- [TASK ITEM]:
Reproduce the records word for word, from the first line to the line containing "Xsec cut, 150 nm wide, square cell size 5 nm.".

- [EXERCISE DATA]:
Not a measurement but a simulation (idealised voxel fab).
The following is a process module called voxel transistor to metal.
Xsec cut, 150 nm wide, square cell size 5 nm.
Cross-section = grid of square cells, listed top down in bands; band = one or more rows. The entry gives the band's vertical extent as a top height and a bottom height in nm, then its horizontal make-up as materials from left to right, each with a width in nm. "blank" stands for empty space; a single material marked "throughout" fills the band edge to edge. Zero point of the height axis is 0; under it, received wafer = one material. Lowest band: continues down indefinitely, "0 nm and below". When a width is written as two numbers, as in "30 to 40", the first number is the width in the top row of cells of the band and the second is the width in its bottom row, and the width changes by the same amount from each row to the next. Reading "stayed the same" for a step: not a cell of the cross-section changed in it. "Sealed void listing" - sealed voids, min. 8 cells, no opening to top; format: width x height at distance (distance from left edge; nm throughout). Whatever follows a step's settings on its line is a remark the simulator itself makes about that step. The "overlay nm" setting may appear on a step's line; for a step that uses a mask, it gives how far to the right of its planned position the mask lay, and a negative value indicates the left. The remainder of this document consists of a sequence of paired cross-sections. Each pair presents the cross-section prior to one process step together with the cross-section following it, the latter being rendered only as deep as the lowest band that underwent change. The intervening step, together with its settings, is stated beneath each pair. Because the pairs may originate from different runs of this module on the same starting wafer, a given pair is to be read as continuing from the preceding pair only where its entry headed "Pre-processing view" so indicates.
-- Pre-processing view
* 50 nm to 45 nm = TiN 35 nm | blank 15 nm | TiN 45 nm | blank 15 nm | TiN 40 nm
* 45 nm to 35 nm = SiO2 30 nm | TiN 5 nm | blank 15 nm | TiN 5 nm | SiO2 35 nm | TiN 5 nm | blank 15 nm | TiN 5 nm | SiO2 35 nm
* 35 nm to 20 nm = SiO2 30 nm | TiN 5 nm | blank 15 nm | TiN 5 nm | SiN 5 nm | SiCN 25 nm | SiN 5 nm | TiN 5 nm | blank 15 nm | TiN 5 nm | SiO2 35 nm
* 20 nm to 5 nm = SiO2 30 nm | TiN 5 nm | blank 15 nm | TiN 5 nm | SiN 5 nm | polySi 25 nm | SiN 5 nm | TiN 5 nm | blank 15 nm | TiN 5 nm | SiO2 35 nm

- [EXERCISE RESULT]:
Not a measurement but a simulation (idealised voxel fab).
The following is a process module called voxel transistor to metal.
Xsec cut, 150 nm wide, square cell size 5 nm.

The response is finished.